BEGIN Records provided
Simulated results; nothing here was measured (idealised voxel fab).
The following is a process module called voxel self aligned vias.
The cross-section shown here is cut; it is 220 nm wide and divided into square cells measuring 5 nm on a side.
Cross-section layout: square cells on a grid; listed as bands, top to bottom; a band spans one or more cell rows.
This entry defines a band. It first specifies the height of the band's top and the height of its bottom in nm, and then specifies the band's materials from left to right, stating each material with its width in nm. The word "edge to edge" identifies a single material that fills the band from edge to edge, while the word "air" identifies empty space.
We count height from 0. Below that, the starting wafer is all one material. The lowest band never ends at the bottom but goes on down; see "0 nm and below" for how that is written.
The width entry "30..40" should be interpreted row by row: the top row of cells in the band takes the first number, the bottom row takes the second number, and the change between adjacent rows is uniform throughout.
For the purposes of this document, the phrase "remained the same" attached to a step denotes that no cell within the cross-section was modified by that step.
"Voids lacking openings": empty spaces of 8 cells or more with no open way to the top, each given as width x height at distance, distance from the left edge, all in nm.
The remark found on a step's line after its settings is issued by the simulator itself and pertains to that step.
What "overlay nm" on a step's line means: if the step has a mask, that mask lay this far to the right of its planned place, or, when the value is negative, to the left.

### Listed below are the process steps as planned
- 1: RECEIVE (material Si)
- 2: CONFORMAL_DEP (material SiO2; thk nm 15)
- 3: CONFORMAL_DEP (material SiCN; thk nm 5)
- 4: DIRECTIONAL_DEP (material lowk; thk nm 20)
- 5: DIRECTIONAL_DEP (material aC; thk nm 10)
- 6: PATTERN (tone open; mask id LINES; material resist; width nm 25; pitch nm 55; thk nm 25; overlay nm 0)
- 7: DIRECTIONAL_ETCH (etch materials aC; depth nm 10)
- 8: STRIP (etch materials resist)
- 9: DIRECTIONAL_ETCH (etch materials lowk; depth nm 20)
END Records provided

▶ _Work request_
Look above for the line with "edge, all in nm."; retype exactly that line, every line after it up to the line with "- 8: STRIP (etch materials resist)", and that line too, nothing else.

▶ _Exercise response_
"Voids lacking openings": empty spaces of 8 cells or more with no open way to the top, each given as width x height at distance, distance from the left edge, all in nm.
The remark found on a step's line after its settings is issued by the simulator itself and pertains to that step.
What "overlay nm" on a step's line means: if the step has a mask, that mask lay this far to the right of its planned place, or, when the value is negative, to the left.

### Listed below are the process steps as planned
- 1: RECEIVE (material Si)
- 2: CONFORMAL_DEP (material SiO2; thk nm 15)
- 3: CONFORMAL_DEP (material SiCN; thk nm 5)
- 4: DIRECTIONAL_DEP (material lowk; thk nm 20)
- 5: DIRECTIONAL_DEP (material aC; thk nm 10)
- 6: PATTERN (tone open; mask id LINES; material resist; width nm 25; pitch nm 55; thk nm 25; overlay nm 0)
- 7: DIRECTIONAL_ETCH (etch materials aC; depth nm 10)
- 8: STRIP (etch materials resist)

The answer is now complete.